=== Section Start ===

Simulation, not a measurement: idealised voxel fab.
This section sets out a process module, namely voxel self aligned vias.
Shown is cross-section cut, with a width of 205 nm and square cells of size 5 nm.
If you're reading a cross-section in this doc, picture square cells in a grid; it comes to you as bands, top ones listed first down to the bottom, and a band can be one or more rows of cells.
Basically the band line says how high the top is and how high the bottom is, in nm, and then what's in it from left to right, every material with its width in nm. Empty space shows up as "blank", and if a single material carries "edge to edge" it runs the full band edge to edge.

=== Section End ===

- BRIEF: All lines in the listing above should be written out again exactly.

- YOUR RESPONSE:
Simulation, not a measurement: idealised voxel fab.
This section sets out a process module, namely voxel self aligned vias.
Shown is cross-section cut, with a width of 205 nm and square cells of size 5 nm.
If you're reading a cross-section in this doc, picture square cells in a grid; it comes to you as bands, top ones listed first down to the bottom, and a band can be one or more rows of cells.
Basically the band line says how high the top is and how high the bottom is, in nm, and then what's in it from left to right, every material with its width in nm. Empty space shows up as "blank", and if a single material carries "edge to edge" it runs the full band edge to edge.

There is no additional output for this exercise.